_Task item_: Please write out the listing beneath this sentence exactly, from its first line to the line with "R1: mean film", and stop there.

_Material shown_:
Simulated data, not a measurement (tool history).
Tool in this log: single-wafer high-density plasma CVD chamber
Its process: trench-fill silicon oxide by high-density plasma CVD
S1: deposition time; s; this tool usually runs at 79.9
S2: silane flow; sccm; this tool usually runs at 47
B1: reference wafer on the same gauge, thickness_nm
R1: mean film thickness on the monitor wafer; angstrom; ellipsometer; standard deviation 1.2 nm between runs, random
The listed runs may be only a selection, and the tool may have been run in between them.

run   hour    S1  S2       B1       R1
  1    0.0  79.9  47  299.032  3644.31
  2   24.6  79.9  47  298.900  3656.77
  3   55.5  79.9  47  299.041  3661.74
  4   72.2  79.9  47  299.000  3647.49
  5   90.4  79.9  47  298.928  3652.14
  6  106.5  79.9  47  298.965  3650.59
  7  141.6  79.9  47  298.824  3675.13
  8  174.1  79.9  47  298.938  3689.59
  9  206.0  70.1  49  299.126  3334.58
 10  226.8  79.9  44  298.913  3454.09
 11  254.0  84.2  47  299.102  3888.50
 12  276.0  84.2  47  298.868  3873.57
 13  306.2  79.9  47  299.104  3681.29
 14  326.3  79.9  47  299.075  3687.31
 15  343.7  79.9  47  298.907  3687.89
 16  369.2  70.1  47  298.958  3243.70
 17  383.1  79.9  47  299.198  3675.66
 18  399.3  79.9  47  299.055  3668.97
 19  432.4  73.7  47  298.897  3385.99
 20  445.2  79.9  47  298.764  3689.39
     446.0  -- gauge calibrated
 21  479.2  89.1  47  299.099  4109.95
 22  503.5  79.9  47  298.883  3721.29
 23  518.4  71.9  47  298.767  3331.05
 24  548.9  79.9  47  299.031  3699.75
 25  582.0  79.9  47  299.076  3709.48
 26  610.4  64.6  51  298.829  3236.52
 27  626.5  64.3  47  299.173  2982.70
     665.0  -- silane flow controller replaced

_Solution_:
Simulated data, not a measurement (tool history).
Tool in this log: single-wafer high-density plasma CVD chamber
Its process: trench-fill silicon oxide by high-density plasma CVD
S1: deposition time; s; this tool usually runs at 79.9
S2: silane flow; sccm; this tool usually runs at 47
B1: reference wafer on the same gauge, thickness_nm
R1: mean film thickness on the monitor wafer; angstrom; ellipsometer; standard deviation 1.2 nm between runs, random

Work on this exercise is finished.